» GIVEN RECORDS
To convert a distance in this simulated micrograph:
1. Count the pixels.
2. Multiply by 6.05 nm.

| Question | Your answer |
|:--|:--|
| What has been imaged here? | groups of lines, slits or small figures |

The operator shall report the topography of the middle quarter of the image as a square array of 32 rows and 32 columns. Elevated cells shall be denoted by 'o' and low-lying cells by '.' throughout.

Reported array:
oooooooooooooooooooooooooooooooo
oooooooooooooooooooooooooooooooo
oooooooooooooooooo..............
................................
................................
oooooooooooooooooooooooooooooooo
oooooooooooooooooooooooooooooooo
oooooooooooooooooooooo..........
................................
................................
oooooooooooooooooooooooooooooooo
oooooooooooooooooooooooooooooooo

» REQUIREMENT
Reproduce all the records shown above, unchanged.

» ANSWER SPACE
To convert a distance in this simulated micrograph:
1. Count the pixels.
2. Multiply by 6.05 nm.

| Question | Your answer |
|:--|:--|
| What has been imaged here? | groups of lines, slits or small figures |

The operator shall report the topography of the middle quarter of the image as a square array of 32 rows and 32 columns. Elevated cells shall be denoted by 'o' and low-lying cells by '.' throughout.

Reported array:
oooooooooooooooooooooooooooooooo
oooooooooooooooooooooooooooooooo
oooooooooooooooooo..............
................................
................................
oooooooooooooooooooooooooooooooo
oooooooooooooooooooooooooooooooo
oooooooooooooooooooooo..........
................................
................................
oooooooooooooooooooooooooooooooo
oooooooooooooooooooooooooooooooo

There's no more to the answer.